......

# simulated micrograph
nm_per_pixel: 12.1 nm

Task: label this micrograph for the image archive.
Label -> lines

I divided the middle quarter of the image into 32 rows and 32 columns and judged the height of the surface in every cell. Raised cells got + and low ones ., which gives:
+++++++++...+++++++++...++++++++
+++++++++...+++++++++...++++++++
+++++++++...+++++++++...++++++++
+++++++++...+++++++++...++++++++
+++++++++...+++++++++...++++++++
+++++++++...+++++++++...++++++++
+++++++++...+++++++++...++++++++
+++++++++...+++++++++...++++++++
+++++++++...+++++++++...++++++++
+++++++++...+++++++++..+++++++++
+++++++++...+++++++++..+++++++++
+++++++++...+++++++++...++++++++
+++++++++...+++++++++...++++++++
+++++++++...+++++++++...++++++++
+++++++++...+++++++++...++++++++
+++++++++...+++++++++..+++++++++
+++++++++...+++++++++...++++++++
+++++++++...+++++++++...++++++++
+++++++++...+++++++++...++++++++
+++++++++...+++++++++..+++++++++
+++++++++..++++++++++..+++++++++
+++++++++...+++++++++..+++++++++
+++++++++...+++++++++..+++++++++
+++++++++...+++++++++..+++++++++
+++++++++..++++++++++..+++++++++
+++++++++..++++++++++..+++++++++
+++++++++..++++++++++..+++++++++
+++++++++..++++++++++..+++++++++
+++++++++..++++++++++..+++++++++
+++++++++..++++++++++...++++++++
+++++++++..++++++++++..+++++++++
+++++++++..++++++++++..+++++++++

......

Work order:
Repeat the entries above exactly, beginning at their first line and ending with the line that contains "I divided the", with nothing added.

Exercise output:
# simulated micrograph
nm_per_pixel: 12.1 nm

Task: label this micrograph for the image archive.
Label -> lines

I divided the middle quarter of the image into 32 rows and 32 columns and judged the height of the surface in every cell. Raised cells got + and low ones ., which gives:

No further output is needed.